Work task | Copy the listing below line for line, starting at its first line and ending with the line that has "given_mg: resin that" in it. Add nothing.

——————

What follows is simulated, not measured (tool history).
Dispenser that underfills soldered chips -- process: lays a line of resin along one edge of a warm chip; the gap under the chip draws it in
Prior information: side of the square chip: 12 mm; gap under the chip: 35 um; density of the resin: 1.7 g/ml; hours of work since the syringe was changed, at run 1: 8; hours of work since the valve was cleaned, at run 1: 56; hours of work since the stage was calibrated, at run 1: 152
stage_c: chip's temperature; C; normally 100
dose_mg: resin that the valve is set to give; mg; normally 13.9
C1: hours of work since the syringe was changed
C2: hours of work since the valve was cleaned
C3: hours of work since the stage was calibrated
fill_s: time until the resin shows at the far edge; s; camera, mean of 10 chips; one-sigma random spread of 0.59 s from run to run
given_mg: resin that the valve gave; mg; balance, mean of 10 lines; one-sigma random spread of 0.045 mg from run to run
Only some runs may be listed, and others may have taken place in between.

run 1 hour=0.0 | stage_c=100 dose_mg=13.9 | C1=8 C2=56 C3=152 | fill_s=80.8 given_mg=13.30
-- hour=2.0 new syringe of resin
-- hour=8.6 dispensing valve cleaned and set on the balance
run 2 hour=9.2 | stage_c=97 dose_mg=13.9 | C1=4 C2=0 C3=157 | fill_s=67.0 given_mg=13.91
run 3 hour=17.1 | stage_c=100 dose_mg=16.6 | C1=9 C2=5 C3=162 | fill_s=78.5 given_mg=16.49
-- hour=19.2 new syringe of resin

——————

Your solution |
What follows is simulated, not measured (tool history).
Dispenser that underfills soldered chips -- process: lays a line of resin along one edge of a warm chip; the gap under the chip draws it in
Prior information: side of the square chip: 12 mm; gap under the chip: 35 um; density of the resin: 1.7 g/ml; hours of work since the syringe was changed, at run 1: 8; hours of work since the valve was cleaned, at run 1: 56; hours of work since the stage was calibrated, at run 1: 152
stage_c: chip's temperature; C; normally 100
dose_mg: resin that the valve is set to give; mg; normally 13.9
C1: hours of work since the syringe was changed
C2: hours of work since the valve was cleaned
C3: hours of work since the stage was calibrated
fill_s: time until the resin shows at the far edge; s; camera, mean of 10 chips; one-sigma random spread of 0.59 s from run to run
given_mg: resin that the valve gave; mg; balance, mean of 10 lines; one-sigma random spread of 0.045 mg from run to run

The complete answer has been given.